**** DATASET EXCERPTS ****

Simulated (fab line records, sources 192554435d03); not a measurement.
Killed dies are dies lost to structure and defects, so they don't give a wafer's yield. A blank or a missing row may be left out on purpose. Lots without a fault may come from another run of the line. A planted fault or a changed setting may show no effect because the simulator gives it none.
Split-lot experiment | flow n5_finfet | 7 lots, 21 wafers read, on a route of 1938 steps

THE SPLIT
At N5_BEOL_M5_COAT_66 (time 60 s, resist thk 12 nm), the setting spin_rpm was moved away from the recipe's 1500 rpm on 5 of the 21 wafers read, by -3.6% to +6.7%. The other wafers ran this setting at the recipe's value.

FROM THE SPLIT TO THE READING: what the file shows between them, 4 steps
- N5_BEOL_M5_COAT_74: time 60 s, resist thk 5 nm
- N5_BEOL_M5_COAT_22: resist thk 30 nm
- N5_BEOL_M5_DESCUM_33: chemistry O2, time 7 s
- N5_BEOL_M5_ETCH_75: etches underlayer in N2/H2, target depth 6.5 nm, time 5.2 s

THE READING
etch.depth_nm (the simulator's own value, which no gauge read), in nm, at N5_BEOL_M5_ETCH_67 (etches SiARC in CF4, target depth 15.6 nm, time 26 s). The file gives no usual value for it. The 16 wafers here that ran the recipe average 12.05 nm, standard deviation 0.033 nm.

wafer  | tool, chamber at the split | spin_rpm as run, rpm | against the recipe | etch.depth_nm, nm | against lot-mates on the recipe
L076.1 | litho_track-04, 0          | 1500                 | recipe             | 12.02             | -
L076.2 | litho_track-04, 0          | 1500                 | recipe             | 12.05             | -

****

**EXERCISE:**
Each line of the data above must be restated word for word.

**TASK RESULT:**
Simulated (fab line records, sources 192554435d03); not a measurement.
Killed dies are dies lost to structure and defects, so they don't give a wafer's yield. A blank or a missing row may be left out on purpose. Lots without a fault may come from another run of the line. A planted fault or a changed setting may show no effect because the simulator gives it none.
Split-lot experiment | flow n5_finfet | 7 lots, 21 wafers read, on a route of 1938 steps

THE SPLIT
At N5_BEOL_M5_COAT_66 (time 60 s, resist thk 12 nm), the setting spin_rpm was moved away from the recipe's 1500 rpm on 5 of the 21 wafers read, by -3.6% to +6.7%. The other wafers ran this setting at the recipe's value.

FROM THE SPLIT TO THE READING: what the file shows between them, 4 steps
- N5_BEOL_M5_COAT_74: time 60 s, resist thk 5 nm
- N5_BEOL_M5_COAT_22: resist thk 30 nm
- N5_BEOL_M5_DESCUM_33: chemistry O2, time 7 s
- N5_BEOL_M5_ETCH_75: etches underlayer in N2/H2, target depth 6.5 nm, time 5.2 s

THE READING
etch.depth_nm (the simulator's own value, which no gauge read), in nm, at N5_BEOL_M5_ETCH_67 (etches SiARC in CF4, target depth 15.6 nm, time 26 s). The file gives no usual value for it. The 16 wafers here that ran the recipe average 12.05 nm, standard deviation 0.033 nm.

wafer  | tool, chamber at the split | spin_rpm as run, rpm | against the recipe | etch.depth_nm, nm | against lot-mates on the recipe
L076.1 | litho_track-04, 0          | 1500                 | recipe             | 12.02             | -
L076.2 | litho_track-04, 0          | 1500                 | recipe             | 12.05             | -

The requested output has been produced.